From the first line to the last, write out the records exactly.

[Source data]

Content starts

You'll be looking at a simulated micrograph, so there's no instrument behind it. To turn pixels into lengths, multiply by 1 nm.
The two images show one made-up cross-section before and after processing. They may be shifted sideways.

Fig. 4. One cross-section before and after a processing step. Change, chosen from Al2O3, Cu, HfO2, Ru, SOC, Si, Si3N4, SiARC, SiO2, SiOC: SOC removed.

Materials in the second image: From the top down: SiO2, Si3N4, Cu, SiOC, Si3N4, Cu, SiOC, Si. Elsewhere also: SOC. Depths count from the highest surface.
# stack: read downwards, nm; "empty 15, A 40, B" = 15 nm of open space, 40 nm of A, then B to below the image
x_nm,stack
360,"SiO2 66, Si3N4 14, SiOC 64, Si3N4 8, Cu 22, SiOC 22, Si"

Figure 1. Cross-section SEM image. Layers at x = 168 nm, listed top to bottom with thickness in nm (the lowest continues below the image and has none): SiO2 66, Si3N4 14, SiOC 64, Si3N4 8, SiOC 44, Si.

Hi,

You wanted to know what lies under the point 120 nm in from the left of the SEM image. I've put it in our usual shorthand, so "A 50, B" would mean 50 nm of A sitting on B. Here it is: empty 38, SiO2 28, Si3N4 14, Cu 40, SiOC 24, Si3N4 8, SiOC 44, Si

Content ends

[Problem solution]
You'll be looking at a simulated micrograph, so there's no instrument behind it. To turn pixels into lengths, multiply by 1 nm.
The two images show one made-up cross-section before and after processing. They may be shifted sideways.

Fig. 4. One cross-section before and after a processing step. Change, chosen from Al2O3, Cu, HfO2, Ru, SOC, Si, Si3N4, SiARC, SiO2, SiOC: SOC removed.

Materials in the second image: From the top down: SiO2, Si3N4, Cu, SiOC, Si3N4, Cu, SiOC, Si. Elsewhere also: SOC. Depths count from the highest surface.
# stack: read downwards, nm; "empty 15, A 40, B" = 15 nm of open space, 40 nm of A, then B to below the image
x_nm,stack
360,"SiO2 66, Si3N4 14, SiOC 64, Si3N4 8, Cu 22, SiOC 22, Si"

Figure 1. Cross-section SEM image. Layers at x = 168 nm, listed top to bottom with thickness in nm (the lowest continues below the image and has none): SiO2 66, Si3N4 14, SiOC 64, Si3N4 8, SiOC 44, Si.

Hi,

You wanted to know what lies under the point 120 nm in from the left of the SEM image. I've put it in our usual shorthand, so "A 50, B" would mean 50 nm of A sitting on B. Here it is: empty 38, SiO2 28, Si3N4 14, Cu 40, SiOC 24, Si3N4 8, SiOC 44, Si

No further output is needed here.